**Required action:**
From the first line of the data through the line containing "A sampling plan", return each line exactly.

Segment Open

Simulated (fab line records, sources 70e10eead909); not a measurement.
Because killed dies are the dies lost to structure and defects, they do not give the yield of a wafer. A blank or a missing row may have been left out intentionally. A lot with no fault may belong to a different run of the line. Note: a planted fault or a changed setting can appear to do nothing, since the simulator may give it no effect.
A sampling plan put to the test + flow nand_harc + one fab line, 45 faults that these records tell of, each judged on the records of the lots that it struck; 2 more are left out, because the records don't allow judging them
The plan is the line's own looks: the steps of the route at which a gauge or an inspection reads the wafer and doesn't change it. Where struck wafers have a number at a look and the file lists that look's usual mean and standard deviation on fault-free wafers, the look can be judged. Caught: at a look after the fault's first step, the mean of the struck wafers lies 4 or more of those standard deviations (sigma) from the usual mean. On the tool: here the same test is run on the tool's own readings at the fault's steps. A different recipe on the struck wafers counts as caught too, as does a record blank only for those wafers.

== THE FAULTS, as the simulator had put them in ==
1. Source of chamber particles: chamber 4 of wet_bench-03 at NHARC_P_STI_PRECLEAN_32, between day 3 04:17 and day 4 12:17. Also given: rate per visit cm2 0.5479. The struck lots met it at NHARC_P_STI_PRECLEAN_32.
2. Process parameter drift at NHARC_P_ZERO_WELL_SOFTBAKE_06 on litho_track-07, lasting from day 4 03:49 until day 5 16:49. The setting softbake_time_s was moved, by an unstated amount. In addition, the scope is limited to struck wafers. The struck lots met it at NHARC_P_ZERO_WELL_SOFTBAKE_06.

Segment Closed

**Reply:**
Simulated (fab line records, sources 70e10eead909); not a measurement.
Because killed dies are the dies lost to structure and defects, they do not give the yield of a wafer. A blank or a missing row may have been left out intentionally. A lot with no fault may belong to a different run of the line. Note: a planted fault or a changed setting can appear to do nothing, since the simulator may give it no effect.
A sampling plan put to the test + flow nand_harc + one fab line, 45 faults that these records tell of, each judged on the records of the lots that it struck; 2 more are left out, because the records don't allow judging them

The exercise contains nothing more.